§ Assignment
Output range, inclusive: from the line containing "fab line records | flow gf180mcu" to the line containing "start_h: hours from". Restate those lines from the data below word for word and only those.

■ ■ ■
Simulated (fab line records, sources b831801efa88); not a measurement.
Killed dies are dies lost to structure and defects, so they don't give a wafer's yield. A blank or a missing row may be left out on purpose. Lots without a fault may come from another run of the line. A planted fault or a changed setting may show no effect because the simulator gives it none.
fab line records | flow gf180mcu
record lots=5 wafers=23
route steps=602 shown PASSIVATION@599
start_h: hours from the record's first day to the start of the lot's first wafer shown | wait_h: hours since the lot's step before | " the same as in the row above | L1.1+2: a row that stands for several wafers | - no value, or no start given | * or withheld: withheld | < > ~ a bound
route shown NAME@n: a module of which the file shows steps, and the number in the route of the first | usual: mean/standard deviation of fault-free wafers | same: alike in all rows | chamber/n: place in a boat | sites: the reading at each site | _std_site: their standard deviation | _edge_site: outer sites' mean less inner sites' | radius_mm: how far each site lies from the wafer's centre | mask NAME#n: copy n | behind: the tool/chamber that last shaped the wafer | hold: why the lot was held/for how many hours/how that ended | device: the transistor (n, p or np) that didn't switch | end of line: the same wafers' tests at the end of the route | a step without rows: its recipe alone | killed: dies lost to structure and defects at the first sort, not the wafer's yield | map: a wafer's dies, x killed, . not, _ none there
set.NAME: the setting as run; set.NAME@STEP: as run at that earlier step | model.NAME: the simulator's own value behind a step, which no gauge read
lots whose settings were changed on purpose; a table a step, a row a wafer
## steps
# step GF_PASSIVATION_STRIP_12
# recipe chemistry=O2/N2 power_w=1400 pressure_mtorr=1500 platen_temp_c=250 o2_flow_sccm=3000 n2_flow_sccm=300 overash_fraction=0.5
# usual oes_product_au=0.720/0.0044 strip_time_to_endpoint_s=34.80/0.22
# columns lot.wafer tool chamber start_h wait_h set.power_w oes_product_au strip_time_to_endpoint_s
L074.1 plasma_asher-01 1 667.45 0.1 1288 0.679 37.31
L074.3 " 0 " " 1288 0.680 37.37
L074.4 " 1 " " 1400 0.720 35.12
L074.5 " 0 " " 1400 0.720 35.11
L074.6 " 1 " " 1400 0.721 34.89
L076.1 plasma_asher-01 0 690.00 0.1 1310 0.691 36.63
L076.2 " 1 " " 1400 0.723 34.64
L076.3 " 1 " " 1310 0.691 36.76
■ ■ ■

§ Worked solution
fab line records | flow gf180mcu
record lots=5 wafers=23
route steps=602 shown PASSIVATION@599
start_h: hours from the record's first day to the start of the lot's first wafer shown | wait_h: hours since the lot's step before | " the same as in the row above | L1.1+2: a row that stands for several wafers | - no value, or no start given | * or withheld: withheld | < > ~ a bound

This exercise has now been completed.